**Dataset records**
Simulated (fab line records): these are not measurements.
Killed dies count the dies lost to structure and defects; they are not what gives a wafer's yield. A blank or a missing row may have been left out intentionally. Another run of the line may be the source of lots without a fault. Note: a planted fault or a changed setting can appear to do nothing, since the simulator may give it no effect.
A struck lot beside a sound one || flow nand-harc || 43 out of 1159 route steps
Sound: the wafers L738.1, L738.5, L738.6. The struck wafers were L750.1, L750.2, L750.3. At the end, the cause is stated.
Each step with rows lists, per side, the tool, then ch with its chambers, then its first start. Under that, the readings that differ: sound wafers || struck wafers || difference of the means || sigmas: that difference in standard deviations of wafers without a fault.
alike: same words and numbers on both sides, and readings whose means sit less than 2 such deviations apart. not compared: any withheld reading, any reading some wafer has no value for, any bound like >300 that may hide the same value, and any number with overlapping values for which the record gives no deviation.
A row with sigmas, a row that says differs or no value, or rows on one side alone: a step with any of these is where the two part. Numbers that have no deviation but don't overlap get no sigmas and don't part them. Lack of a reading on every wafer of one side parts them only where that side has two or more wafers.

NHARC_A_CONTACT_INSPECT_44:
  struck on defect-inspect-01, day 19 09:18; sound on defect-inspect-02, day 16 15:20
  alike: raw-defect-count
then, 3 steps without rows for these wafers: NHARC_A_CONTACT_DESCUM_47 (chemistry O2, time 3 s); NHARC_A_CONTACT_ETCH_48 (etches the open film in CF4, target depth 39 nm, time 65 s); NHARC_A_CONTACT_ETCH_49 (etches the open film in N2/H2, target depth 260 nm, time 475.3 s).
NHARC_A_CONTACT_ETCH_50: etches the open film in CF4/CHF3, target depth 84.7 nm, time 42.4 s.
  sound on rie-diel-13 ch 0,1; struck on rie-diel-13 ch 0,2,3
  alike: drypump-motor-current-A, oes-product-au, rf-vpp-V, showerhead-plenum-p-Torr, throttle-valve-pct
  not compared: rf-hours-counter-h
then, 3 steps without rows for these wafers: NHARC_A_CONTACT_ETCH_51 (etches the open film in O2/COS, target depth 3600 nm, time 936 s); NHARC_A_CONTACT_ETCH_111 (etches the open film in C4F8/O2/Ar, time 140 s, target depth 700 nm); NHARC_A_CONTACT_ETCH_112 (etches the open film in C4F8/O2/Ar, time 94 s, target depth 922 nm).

**Assigned task**
The response should hold exactly the lines starting at the line with "sound on rie-diel-13" and ending at the line with "not compared: rf-hours-counter-h", and no other line of the material above.

**Answer section**
  sound on rie-diel-13 ch 0,1; struck on rie-diel-13 ch 0,2,3
  alike: drypump-motor-current-A, oes-product-au, rf-vpp-V, showerhead-plenum-p-Torr, throttle-valve-pct
  not compared: rf-hours-counter-h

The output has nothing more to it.